BRIEF :: In full and without alteration, reproduce every record.

MATERIAL PROVIDED ::
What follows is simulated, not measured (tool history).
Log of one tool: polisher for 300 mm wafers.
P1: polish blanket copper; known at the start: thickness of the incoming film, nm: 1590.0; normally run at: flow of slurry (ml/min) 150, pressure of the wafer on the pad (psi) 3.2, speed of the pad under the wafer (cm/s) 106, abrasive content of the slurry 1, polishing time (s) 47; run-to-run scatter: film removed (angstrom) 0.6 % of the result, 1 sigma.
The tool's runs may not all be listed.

SOLUTION ::
What follows is simulated, not measured (tool history).
Log of one tool: polisher for 300 mm wafers.
P1: polish blanket copper; known at the start: thickness of the incoming film, nm: 1590.0; normally run at: flow of slurry (ml/min) 150, pressure of the wafer on the pad (psi) 3.2, speed of the pad under the wafer (cm/s) 106, abrasive content of the slurry 1, polishing time (s) 47; run-to-run scatter: film removed (angstrom) 0.6 % of the result, 1 sigma.
The tool's runs may not all be listed.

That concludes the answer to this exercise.